# Work item:
Write out the data below exactly, beginning with the first line and ending once the line that has "7C,69.7,25.0,95,30,1070.8,337.0,129.98,13.3550" is written.

# Material shown:
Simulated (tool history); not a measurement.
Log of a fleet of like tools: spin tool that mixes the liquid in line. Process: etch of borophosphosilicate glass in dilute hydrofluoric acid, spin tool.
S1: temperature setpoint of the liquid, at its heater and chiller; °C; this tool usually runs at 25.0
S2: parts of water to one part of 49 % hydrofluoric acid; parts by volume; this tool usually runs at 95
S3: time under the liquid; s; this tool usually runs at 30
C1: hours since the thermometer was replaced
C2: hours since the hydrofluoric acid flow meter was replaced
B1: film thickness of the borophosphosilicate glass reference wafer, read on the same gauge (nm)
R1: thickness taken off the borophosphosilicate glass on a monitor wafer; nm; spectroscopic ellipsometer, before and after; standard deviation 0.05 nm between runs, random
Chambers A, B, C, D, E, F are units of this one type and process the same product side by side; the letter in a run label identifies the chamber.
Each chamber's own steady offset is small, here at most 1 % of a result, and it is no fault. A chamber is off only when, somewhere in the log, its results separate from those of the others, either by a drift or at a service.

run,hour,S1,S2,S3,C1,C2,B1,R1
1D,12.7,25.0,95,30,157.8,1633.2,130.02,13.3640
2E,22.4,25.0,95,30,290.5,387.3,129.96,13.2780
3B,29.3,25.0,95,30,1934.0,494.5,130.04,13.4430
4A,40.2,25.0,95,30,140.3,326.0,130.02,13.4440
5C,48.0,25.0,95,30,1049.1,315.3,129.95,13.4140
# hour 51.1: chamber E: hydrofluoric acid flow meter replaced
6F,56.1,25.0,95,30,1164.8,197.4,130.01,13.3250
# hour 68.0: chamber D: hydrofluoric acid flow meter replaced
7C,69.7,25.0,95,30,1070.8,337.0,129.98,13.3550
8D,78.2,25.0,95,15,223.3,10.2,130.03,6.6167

# Answer box:
Simulated (tool history); not a measurement.
Log of a fleet of like tools: spin tool that mixes the liquid in line. Process: etch of borophosphosilicate glass in dilute hydrofluoric acid, spin tool.
S1: temperature setpoint of the liquid, at its heater and chiller; °C; this tool usually runs at 25.0
S2: parts of water to one part of 49 % hydrofluoric acid; parts by volume; this tool usually runs at 95
S3: time under the liquid; s; this tool usually runs at 30
C1: hours since the thermometer was replaced
C2: hours since the hydrofluoric acid flow meter was replaced
B1: film thickness of the borophosphosilicate glass reference wafer, read on the same gauge (nm)
R1: thickness taken off the borophosphosilicate glass on a monitor wafer; nm; spectroscopic ellipsometer, before and after; standard deviation 0.05 nm between runs, random
Chambers A, B, C, D, E, F are units of this one type and process the same product side by side; the letter in a run label identifies the chamber.
Each chamber's own steady offset is small, here at most 1 % of a result, and it is no fault. A chamber is off only when, somewhere in the log, its results separate from those of the others, either by a drift or at a service.

run,hour,S1,S2,S3,C1,C2,B1,R1
1D,12.7,25.0,95,30,157.8,1633.2,130.02,13.3640
2E,22.4,25.0,95,30,290.5,387.3,129.96,13.2780
3B,29.3,25.0,95,30,1934.0,494.5,130.04,13.4430
4A,40.2,25.0,95,30,140.3,326.0,130.02,13.4440
5C,48.0,25.0,95,30,1049.1,315.3,129.95,13.4140
# hour 51.1: chamber E: hydrofluoric acid flow meter replaced
6F,56.1,25.0,95,30,1164.8,197.4,130.01,13.3250
# hour 68.0: chamber D: hydrofluoric acid flow meter replaced
7C,69.7,25.0,95,30,1070.8,337.0,129.98,13.3550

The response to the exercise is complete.